## ACTION ITEM
Stopping at the line that holds "S1: temperature setpoint", repeat the lines below exactly, starting from the very first and including that final line.

_ _ _ _ _

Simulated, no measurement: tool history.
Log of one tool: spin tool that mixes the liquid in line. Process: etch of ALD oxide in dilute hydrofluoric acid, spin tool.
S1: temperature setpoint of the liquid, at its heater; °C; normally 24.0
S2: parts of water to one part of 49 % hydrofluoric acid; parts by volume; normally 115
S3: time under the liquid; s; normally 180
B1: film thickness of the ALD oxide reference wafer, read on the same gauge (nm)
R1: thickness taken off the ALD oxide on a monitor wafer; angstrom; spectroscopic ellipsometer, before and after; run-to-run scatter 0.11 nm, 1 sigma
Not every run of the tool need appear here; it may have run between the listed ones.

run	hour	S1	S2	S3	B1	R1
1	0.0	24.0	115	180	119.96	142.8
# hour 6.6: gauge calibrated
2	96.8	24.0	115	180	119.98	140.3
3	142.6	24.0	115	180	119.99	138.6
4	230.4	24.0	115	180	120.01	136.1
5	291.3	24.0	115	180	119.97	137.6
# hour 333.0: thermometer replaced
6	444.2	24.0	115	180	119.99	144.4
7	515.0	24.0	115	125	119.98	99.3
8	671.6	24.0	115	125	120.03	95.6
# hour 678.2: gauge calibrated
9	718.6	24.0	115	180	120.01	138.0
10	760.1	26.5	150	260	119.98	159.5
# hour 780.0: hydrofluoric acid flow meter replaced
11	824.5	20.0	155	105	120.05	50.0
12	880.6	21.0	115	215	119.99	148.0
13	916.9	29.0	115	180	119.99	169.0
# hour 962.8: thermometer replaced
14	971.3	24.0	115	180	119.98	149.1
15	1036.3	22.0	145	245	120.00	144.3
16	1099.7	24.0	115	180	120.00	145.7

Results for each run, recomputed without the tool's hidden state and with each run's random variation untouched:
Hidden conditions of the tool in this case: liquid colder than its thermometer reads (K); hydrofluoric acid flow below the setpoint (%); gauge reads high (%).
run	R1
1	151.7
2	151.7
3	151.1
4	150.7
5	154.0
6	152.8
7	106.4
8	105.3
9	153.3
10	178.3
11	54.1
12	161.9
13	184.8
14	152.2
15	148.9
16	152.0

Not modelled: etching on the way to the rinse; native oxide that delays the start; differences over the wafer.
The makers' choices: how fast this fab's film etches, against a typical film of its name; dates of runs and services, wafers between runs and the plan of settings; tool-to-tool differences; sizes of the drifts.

_ _ _ _ _

## WORKED SOLUTION
Simulated, no measurement: tool history.
Log of one tool: spin tool that mixes the liquid in line. Process: etch of ALD oxide in dilute hydrofluoric acid, spin tool.
S1: temperature setpoint of the liquid, at its heater; °C; normally 24.0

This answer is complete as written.